= Beginning of Section =
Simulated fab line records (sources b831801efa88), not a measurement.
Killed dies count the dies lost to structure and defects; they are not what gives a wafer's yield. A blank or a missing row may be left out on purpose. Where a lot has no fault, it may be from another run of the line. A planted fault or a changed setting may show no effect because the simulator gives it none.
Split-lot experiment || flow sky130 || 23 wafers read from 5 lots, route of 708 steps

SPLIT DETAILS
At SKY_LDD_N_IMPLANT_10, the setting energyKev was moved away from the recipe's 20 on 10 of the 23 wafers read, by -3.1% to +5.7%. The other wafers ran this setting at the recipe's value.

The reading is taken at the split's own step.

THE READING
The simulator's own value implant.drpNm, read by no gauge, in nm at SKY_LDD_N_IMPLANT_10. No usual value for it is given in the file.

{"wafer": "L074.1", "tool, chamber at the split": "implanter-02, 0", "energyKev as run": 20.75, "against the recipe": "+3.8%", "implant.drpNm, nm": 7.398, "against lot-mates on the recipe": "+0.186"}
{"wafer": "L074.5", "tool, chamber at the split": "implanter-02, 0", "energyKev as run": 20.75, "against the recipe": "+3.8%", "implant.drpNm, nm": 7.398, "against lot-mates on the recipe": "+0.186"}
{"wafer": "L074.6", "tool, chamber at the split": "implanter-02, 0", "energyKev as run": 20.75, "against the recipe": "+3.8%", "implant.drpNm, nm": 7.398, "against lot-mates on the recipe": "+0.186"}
= End of Section =

--- ASSIGNED TASK ---
Write out the whole listing verbatim.

--- WRITTEN RESPONSE ---
Simulated fab line records (sources b831801efa88), not a measurement.
Killed dies count the dies lost to structure and defects; they are not what gives a wafer's yield. A blank or a missing row may be left out on purpose. Where a lot has no fault, it may be from another run of the line. A planted fault or a changed setting may show no effect because the simulator gives it none.
Split-lot experiment || flow sky130 || 23 wafers read from 5 lots, route of 708 steps

SPLIT DETAILS
At SKY_LDD_N_IMPLANT_10, the setting energyKev was moved away from the recipe's 20 on 10 of the 23 wafers read, by -3.1% to +5.7%. The other wafers ran this setting at the recipe's value.

The reading is taken at the split's own step.

THE READING
The simulator's own value implant.drpNm, read by no gauge, in nm at SKY_LDD_N_IMPLANT_10. No usual value for it is given in the file.

{"wafer": "L074.1", "tool, chamber at the split": "implanter-02, 0", "energyKev as run": 20.75, "against the recipe": "+3.8%", "implant.drpNm, nm": 7.398, "against lot-mates on the recipe": "+0.186"}
{"wafer": "L074.5", "tool, chamber at the split": "implanter-02, 0", "energyKev as run": 20.75, "against the recipe": "+3.8%", "implant.drpNm, nm": 7.398, "against lot-mates on the recipe": "+0.186"}
{"wafer": "L074.6", "tool, chamber at the split": "implanter-02, 0", "energyKev as run": 20.75, "against the recipe": "+3.8%", "implant.drpNm, nm": 7.398, "against lot-mates on the recipe": "+0.186"}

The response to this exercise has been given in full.